Given records –
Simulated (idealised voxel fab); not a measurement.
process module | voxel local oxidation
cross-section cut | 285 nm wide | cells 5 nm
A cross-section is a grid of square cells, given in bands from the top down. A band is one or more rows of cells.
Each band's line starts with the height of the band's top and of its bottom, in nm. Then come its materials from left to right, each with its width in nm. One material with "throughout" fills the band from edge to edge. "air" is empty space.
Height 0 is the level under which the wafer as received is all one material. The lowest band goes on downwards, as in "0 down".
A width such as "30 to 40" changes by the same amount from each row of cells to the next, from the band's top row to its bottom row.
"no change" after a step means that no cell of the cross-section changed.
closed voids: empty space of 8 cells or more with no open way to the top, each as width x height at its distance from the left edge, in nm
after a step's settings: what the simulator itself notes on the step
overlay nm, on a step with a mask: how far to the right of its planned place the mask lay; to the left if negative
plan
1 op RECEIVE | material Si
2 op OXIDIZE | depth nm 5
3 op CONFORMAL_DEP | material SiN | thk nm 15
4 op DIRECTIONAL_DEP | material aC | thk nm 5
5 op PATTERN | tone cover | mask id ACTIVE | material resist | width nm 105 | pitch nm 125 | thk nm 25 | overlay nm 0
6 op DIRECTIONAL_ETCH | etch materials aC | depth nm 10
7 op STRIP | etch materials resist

Work order – Repeat the listing exactly, from its first line to its last.

Written reply –
Simulated (idealised voxel fab); not a measurement.
process module | voxel local oxidation
cross-section cut | 285 nm wide | cells 5 nm
A cross-section is a grid of square cells, given in bands from the top down. A band is one or more rows of cells.
Each band's line starts with the height of the band's top and of its bottom, in nm. Then come its materials from left to right, each with its width in nm. One material with "throughout" fills the band from edge to edge. "air" is empty space.
Height 0 is the level under which the wafer as received is all one material. The lowest band goes on downwards, as in "0 down".
A width such as "30 to 40" changes by the same amount from each row of cells to the next, from the band's top row to its bottom row.
"no change" after a step means that no cell of the cross-section changed.
closed voids: empty space of 8 cells or more with no open way to the top, each as width x height at its distance from the left edge, in nm
after a step's settings: what the simulator itself notes on the step
overlay nm, on a step with a mask: how far to the right of its planned place the mask lay; to the left if negative
plan
1 op RECEIVE | material Si
2 op OXIDIZE | depth nm 5
3 op CONFORMAL_DEP | material SiN | thk nm 15
4 op DIRECTIONAL_DEP | material aC | thk nm 5
5 op PATTERN | tone cover | mask id ACTIVE | material resist | width nm 105 | pitch nm 125 | thk nm 25 | overlay nm 0
6 op DIRECTIONAL_ETCH | etch materials aC | depth nm 10
7 op STRIP | etch materials resist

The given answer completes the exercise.